> DATA FOR REVIEW:
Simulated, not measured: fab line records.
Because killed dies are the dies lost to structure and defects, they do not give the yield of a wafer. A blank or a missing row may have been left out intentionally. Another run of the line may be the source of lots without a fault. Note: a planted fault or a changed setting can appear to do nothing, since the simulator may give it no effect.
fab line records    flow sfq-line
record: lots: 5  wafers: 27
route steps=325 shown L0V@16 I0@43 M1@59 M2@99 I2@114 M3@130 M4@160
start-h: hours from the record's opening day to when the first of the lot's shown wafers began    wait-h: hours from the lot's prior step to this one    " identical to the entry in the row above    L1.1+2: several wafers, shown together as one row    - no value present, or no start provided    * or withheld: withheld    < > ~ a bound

> WORK REQUEST:
Repeat the data. Leave nothing out and change nothing.

> TASK RESULT:
Simulated, not measured: fab line records.
Because killed dies are the dies lost to structure and defects, they do not give the yield of a wafer. A blank or a missing row may have been left out intentionally. Another run of the line may be the source of lots without a fault. Note: a planted fault or a changed setting can appear to do nothing, since the simulator may give it no effect.
fab line records    flow sfq-line
record: lots: 5  wafers: 27
route steps=325 shown L0V@16 I0@43 M1@59 M2@99 I2@114 M3@130 M4@160
start-h: hours from the record's opening day to when the first of the lot's shown wafers began    wait-h: hours from the lot's prior step to this one    " identical to the entry in the row above    L1.1+2: several wafers, shown together as one row    - no value present, or no start provided    * or withheld: withheld    < > ~ a bound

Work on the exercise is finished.